==*==
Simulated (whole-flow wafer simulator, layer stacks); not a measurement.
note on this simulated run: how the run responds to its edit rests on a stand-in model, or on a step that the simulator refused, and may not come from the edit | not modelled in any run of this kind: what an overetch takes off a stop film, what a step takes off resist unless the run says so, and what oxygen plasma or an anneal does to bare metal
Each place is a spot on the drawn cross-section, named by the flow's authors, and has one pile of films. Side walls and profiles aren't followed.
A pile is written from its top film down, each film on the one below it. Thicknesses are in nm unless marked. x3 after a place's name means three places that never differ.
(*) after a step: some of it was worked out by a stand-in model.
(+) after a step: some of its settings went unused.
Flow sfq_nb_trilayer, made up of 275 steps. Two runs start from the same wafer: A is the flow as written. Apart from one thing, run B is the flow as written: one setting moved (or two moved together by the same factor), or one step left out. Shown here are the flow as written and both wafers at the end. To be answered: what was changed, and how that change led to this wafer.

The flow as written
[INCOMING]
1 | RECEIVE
==*==

■ **Work request**:
Return a word-for-word copy of the lines above from the one holding "Each place is" through the one holding "Flow sfq_nb_trilayer, made", with both of them included and nothing besides.

■ **Task solution**:
Each place is a spot on the drawn cross-section, named by the flow's authors, and has one pile of films. Side walls and profiles aren't followed.
A pile is written from its top film down, each film on the one below it. Thicknesses are in nm unless marked. x3 after a place's name means three places that never differ.
(*) after a step: some of it was worked out by a stand-in model.
(+) after a step: some of its settings went unused.
Flow sfq_nb_trilayer, made up of 275 steps. Two runs start from the same wafer: A is the flow as written. Apart from one thing, run B is the flow as written: one setting moved (or two moved together by the same factor), or one step left out. Shown here are the flow as written and both wafers at the end. To be answered: what was changed, and how that change led to this wafer.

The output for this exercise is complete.